Raw data:
===============

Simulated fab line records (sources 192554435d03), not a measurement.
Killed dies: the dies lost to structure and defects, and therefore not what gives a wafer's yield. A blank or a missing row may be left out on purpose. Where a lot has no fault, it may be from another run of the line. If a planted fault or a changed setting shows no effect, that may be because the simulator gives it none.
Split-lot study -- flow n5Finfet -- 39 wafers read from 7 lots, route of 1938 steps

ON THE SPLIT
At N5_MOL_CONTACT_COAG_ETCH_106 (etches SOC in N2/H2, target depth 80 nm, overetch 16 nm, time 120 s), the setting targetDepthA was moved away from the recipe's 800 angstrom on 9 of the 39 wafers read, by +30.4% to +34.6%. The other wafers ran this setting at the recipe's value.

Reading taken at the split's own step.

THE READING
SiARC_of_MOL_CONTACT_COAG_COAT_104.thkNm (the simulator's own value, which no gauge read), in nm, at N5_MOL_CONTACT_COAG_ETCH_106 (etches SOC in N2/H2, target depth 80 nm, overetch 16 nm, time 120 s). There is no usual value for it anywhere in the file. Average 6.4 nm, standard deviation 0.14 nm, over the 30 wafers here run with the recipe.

===============

Assigned task:
After locating the line holding "ON THE SPLIT" above, output exactly that line and every line after it through the line holding "Reading taken at the split's own step.". Include nothing else.

Task response:
ON THE SPLIT
At N5_MOL_CONTACT_COAG_ETCH_106 (etches SOC in N2/H2, target depth 80 nm, overetch 16 nm, time 120 s), the setting targetDepthA was moved away from the recipe's 800 angstrom on 9 of the 39 wafers read, by +30.4% to +34.6%. The other wafers ran this setting at the recipe's value.

Reading taken at the split's own step.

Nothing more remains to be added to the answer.